* **EXTRACTED MATERIAL**
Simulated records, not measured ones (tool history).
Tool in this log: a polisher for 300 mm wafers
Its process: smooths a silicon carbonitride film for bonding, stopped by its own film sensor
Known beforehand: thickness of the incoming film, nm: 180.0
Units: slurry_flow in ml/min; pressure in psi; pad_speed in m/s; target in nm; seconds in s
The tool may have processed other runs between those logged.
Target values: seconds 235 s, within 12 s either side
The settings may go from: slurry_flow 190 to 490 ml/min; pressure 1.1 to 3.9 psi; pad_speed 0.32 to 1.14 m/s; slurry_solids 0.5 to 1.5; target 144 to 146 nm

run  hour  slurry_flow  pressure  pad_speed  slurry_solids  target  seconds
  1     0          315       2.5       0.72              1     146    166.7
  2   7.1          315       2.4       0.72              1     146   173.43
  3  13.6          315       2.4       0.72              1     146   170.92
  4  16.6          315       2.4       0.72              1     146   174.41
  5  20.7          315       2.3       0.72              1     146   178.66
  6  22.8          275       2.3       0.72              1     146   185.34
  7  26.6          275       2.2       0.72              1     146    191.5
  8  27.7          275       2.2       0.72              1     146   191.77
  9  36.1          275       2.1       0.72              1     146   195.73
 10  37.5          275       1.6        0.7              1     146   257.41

* **REQUIRED ACTION**
Output the full listing without altering anything.

* **TASK RESPONSE**
Simulated records, not measured ones (tool history).
Tool in this log: a polisher for 300 mm wafers
Its process: smooths a silicon carbonitride film for bonding, stopped by its own film sensor
Known beforehand: thickness of the incoming film, nm: 180.0
Units: slurry_flow in ml/min; pressure in psi; pad_speed in m/s; target in nm; seconds in s
The tool may have processed other runs between those logged.
Target values: seconds 235 s, within 12 s either side
The settings may go from: slurry_flow 190 to 490 ml/min; pressure 1.1 to 3.9 psi; pad_speed 0.32 to 1.14 m/s; slurry_solids 0.5 to 1.5; target 144 to 146 nm

run  hour  slurry_flow  pressure  pad_speed  slurry_solids  target  seconds
  1     0          315       2.5       0.72              1     146    166.7
  2   7.1          315       2.4       0.72              1     146   173.43
  3  13.6          315       2.4       0.72              1     146   170.92
  4  16.6          315       2.4       0.72              1     146   174.41
  5  20.7          315       2.3       0.72              1     146   178.66
  6  22.8          275       2.3       0.72              1     146   185.34
  7  26.6          275       2.2       0.72              1     146    191.5
  8  27.7          275       2.2       0.72              1     146   191.77
  9  36.1          275       2.1       0.72              1     146   195.73
 10  37.5          275       1.6        0.7              1     146   257.41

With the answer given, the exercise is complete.